§ **Assignment**: Would you set down the whole listing again exactly as it appears?

§ **Data shown**:
Segment Open

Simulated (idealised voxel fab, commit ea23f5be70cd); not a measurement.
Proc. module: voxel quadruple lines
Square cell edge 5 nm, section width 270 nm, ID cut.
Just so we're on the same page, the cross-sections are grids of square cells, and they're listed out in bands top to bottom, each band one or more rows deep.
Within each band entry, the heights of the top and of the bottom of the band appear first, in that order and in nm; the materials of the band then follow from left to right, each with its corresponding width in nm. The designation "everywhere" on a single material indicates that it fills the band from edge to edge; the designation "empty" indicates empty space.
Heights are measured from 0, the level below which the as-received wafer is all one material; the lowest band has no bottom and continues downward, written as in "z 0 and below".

Segment Closed

§ **Exercise solution**:
Simulated (idealised voxel fab, commit ea23f5be70cd); not a measurement.
Proc. module: voxel quadruple lines
Square cell edge 5 nm, section width 270 nm, ID cut.
Just so we're on the same page, the cross-sections are grids of square cells, and they're listed out in bands top to bottom, each band one or more rows deep.
Within each band entry, the heights of the top and of the bottom of the band appear first, in that order and in nm; the materials of the band then follow from left to right, each with its corresponding width in nm. The designation "everywhere" on a single material indicates that it fills the band from edge to edge; the designation "empty" indicates empty space.
Heights are measured from 0, the level below which the as-received wafer is all one material; the lowest band has no bottom and continues downward, written as in "z 0 and below".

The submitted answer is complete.